- Opening Delimiter -

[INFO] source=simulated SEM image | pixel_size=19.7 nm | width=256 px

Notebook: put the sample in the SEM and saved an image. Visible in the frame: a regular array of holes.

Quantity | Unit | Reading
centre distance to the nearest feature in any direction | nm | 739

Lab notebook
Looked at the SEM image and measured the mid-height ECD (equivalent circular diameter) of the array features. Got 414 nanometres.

- Closing Delimiter -

» Work instruction:
Write out only the lines from the very start of the entries above to the line that includes "Lab notebook", both ends included, each one unchanged.

» Exercise response:
[INFO] source=simulated SEM image | pixel_size=19.7 nm | width=256 px

Notebook: put the sample in the SEM and saved an image. Visible in the frame: a regular array of holes.

Quantity | Unit | Reading
centre distance to the nearest feature in any direction | nm | 739

Lab notebook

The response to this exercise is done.